§ **Work task**
Beneath this task are records; print exactly the stretch of them from the line with "10 | PEB | ArF resist" through the line with "core x2 : Si", both ends included.

*** Given records ***

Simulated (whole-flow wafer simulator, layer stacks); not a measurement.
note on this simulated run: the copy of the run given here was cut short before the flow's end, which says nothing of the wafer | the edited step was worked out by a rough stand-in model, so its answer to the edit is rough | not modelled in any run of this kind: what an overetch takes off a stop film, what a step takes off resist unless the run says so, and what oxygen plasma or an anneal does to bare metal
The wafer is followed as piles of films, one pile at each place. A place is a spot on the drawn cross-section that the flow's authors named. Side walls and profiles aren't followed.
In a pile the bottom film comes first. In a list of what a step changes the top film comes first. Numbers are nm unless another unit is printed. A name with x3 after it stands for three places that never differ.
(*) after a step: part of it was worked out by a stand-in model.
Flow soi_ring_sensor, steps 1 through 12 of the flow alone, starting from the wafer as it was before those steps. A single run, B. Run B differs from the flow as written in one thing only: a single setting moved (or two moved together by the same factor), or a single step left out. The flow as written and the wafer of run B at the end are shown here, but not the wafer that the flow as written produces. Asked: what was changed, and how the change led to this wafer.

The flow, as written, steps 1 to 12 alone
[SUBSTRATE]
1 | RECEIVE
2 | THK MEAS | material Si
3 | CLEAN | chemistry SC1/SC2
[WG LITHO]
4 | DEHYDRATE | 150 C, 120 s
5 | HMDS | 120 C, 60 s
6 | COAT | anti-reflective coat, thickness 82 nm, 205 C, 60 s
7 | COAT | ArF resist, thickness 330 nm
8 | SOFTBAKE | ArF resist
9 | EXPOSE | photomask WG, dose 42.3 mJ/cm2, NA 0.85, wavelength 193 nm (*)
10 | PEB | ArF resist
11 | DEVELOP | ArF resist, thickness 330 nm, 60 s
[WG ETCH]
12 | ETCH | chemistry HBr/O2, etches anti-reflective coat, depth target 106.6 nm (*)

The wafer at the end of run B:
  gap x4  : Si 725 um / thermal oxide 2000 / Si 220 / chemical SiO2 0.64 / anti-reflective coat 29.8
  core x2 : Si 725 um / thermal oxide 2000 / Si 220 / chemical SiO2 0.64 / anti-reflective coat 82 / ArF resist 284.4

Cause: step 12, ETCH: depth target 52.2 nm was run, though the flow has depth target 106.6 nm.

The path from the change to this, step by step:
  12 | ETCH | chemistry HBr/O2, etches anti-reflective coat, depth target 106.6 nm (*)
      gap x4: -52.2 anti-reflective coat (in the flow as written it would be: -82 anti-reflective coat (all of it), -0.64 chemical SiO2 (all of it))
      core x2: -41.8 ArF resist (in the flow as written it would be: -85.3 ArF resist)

*** End of Given records ***

§ **Result**
10 | PEB | ArF resist
11 | DEVELOP | ArF resist, thickness 330 nm, 60 s
[WG ETCH]
12 | ETCH | chemistry HBr/O2, etches anti-reflective coat, depth target 106.6 nm (*)

The wafer at the end of run B:
  gap x4  : Si 725 um / thermal oxide 2000 / Si 220 / chemical SiO2 0.64 / anti-reflective coat 29.8
  core x2 : Si 725 um / thermal oxide 2000 / Si 220 / chemical SiO2 0.64 / anti-reflective coat 82 / ArF resist 284.4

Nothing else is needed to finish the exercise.